§ DATA SHOWN:
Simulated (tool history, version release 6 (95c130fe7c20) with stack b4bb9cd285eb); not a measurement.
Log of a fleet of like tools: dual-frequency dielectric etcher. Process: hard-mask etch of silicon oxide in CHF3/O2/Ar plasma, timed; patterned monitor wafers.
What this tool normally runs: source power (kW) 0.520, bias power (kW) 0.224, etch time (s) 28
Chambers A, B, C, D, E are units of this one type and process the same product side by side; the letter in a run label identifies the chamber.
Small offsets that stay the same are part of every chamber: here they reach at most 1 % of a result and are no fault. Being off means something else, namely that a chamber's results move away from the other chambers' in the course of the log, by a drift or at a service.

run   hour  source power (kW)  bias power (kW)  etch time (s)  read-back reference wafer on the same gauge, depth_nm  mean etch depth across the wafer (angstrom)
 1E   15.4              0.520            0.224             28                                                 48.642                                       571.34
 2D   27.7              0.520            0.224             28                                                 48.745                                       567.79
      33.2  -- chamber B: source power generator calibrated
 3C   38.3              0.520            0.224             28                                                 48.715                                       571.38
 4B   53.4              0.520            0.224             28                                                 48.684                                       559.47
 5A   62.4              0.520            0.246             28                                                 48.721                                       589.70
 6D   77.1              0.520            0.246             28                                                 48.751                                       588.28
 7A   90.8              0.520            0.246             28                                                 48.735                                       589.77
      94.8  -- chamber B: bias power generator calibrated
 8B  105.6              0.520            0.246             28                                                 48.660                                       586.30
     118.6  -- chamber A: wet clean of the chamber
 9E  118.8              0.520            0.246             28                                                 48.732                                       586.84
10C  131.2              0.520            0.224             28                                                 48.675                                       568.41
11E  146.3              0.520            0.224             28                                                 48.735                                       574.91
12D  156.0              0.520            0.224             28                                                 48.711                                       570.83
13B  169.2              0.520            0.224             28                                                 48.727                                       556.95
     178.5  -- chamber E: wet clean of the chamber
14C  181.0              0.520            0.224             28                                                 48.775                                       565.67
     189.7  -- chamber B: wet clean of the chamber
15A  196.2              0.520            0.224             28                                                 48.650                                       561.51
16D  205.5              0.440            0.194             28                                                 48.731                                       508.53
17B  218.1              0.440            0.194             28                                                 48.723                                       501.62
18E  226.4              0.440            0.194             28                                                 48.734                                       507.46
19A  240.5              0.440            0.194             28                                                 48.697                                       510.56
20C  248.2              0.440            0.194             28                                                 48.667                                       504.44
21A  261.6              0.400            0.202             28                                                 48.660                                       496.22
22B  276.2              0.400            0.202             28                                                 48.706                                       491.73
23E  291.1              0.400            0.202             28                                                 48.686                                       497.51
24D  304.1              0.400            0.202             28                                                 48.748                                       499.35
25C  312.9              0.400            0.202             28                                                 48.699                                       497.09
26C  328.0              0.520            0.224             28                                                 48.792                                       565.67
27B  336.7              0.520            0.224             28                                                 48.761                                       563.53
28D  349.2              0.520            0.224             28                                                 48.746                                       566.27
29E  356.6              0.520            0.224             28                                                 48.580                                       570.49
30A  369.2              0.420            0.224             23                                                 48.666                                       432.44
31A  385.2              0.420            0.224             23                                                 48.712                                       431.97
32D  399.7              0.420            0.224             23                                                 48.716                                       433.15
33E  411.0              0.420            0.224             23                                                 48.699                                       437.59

§ BRIEF:
Having output the line that contains "source power generator calibrated", stop. Every line before it, back to the first line of the data, must be reproduced exactly.

§ ANSWER SECTION:
Simulated (tool history, version release 6 (95c130fe7c20) with stack b4bb9cd285eb); not a measurement.
Log of a fleet of like tools: dual-frequency dielectric etcher. Process: hard-mask etch of silicon oxide in CHF3/O2/Ar plasma, timed; patterned monitor wafers.
What this tool normally runs: source power (kW) 0.520, bias power (kW) 0.224, etch time (s) 28
Chambers A, B, C, D, E are units of this one type and process the same product side by side; the letter in a run label identifies the chamber.
Small offsets that stay the same are part of every chamber: here they reach at most 1 % of a result and are no fault. Being off means something else, namely that a chamber's results move away from the other chambers' in the course of the log, by a drift or at a service.

run   hour  source power (kW)  bias power (kW)  etch time (s)  read-back reference wafer on the same gauge, depth_nm  mean etch depth across the wafer (angstrom)
 1E   15.4              0.520            0.224             28                                                 48.642                                       571.34
 2D   27.7              0.520            0.224             28                                                 48.745                                       567.79
      33.2  -- chamber B: source power generator calibrated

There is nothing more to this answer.